Required action: Please transcribe exactly, and only, the lines of the data below between the line holding "7 | EXPOSE | photomask COMP" and the line holding "What caused this: step", inclusive.

--- Provided records Enclosed Below ---

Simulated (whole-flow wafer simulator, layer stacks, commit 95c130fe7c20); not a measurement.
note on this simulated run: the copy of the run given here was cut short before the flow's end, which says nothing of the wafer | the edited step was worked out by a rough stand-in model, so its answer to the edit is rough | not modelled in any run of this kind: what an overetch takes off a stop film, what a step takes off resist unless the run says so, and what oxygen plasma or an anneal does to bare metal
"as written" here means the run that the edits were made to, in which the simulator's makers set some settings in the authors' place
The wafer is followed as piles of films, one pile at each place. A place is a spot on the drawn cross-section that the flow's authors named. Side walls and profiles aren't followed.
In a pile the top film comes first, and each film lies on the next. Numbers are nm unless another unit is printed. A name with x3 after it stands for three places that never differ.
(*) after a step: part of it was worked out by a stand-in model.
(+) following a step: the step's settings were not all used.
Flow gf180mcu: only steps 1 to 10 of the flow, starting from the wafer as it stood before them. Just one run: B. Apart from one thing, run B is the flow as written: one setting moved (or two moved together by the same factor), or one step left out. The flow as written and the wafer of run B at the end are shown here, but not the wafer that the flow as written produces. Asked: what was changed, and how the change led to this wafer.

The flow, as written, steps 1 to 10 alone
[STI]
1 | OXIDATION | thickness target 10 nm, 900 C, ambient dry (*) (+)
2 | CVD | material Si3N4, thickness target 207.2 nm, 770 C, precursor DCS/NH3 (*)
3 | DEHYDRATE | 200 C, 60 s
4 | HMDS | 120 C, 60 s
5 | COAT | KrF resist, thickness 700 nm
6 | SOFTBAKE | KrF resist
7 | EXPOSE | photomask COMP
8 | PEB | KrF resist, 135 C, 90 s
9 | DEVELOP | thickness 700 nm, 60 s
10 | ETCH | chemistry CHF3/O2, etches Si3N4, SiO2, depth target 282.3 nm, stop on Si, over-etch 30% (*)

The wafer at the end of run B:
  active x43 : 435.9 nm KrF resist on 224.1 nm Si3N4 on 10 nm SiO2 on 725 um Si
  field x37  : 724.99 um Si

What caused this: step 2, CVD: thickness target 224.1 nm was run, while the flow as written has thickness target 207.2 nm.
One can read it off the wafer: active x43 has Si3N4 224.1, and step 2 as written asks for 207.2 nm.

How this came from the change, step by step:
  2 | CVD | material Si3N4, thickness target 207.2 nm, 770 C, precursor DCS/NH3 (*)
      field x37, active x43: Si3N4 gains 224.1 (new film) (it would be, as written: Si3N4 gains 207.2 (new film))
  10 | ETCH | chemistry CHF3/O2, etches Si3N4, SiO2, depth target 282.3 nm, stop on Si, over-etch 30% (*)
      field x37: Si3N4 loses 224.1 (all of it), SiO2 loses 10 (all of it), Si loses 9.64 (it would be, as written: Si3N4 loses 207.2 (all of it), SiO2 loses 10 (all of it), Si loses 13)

--- End of Enclosed Provided records ---

Exercise response:
7 | EXPOSE | photomask COMP
8 | PEB | KrF resist, 135 C, 90 s
9 | DEVELOP | thickness 700 nm, 60 s
10 | ETCH | chemistry CHF3/O2, etches Si3N4, SiO2, depth target 282.3 nm, stop on Si, over-etch 30% (*)

The wafer at the end of run B:
  active x43 : 435.9 nm KrF resist on 224.1 nm Si3N4 on 10 nm SiO2 on 725 um Si
  field x37  : 724.99 um Si

What caused this: step 2, CVD: thickness target 224.1 nm was run, while the flow as written has thickness target 207.2 nm.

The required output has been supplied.